++++ Provided information ++++

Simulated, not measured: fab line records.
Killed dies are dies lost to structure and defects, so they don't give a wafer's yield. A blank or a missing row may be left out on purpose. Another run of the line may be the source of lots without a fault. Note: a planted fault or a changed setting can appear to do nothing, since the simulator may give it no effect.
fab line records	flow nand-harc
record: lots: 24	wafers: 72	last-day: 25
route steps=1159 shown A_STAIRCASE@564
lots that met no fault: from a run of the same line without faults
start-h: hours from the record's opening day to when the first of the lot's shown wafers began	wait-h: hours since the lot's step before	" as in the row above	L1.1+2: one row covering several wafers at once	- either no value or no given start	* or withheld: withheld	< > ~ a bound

++++

◆ Work instruction ◆
The reply must present every entry, transcribed with its exact wording.

◆ Task answer ◆
Simulated, not measured: fab line records.
Killed dies are dies lost to structure and defects, so they don't give a wafer's yield. A blank or a missing row may be left out on purpose. Another run of the line may be the source of lots without a fault. Note: a planted fault or a changed setting can appear to do nothing, since the simulator may give it no effect.
fab line records	flow nand-harc
record: lots: 24	wafers: 72	last-day: 25
route steps=1159 shown A_STAIRCASE@564
lots that met no fault: from a run of the same line without faults
start-h: hours from the record's opening day to when the first of the lot's shown wafers began	wait-h: hours since the lot's step before	" as in the row above	L1.1+2: one row covering several wafers at once	- either no value or no given start	* or withheld: withheld	< > ~ a bound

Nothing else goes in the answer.